*** Begin section ***

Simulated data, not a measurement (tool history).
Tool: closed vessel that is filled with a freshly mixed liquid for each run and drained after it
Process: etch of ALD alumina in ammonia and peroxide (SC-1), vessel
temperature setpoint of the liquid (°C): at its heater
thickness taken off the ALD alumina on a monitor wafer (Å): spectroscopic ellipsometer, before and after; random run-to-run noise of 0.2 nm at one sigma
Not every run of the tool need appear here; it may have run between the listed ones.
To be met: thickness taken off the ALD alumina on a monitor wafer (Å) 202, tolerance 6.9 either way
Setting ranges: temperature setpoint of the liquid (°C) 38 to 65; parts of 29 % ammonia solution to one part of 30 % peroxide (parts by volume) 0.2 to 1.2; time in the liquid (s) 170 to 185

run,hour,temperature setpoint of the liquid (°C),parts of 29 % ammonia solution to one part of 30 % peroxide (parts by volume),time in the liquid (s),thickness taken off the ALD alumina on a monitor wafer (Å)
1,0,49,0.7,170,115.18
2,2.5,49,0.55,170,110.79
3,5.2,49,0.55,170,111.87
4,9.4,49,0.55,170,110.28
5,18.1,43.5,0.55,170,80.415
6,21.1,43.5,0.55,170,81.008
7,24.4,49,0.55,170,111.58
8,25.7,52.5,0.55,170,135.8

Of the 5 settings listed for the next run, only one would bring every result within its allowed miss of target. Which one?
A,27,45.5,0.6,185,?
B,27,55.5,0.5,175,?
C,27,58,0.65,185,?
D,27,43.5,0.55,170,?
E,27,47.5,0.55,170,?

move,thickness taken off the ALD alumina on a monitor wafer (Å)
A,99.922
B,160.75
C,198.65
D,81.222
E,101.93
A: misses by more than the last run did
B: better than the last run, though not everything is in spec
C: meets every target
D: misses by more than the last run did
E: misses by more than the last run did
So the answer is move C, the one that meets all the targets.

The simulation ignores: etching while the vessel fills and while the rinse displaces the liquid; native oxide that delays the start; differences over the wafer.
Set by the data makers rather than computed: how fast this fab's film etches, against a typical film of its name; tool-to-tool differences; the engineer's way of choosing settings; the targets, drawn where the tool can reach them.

*** End section ***

Work request
Look above and repeat, character for character, the lines from the first one to the line with "Not every run", counting both.

Written reply
Simulated data, not a measurement (tool history).
Tool: closed vessel that is filled with a freshly mixed liquid for each run and drained after it
Process: etch of ALD alumina in ammonia and peroxide (SC-1), vessel
temperature setpoint of the liquid (°C): at its heater
thickness taken off the ALD alumina on a monitor wafer (Å): spectroscopic ellipsometer, before and after; random run-to-run noise of 0.2 nm at one sigma
Not every run of the tool need appear here; it may have run between the listed ones.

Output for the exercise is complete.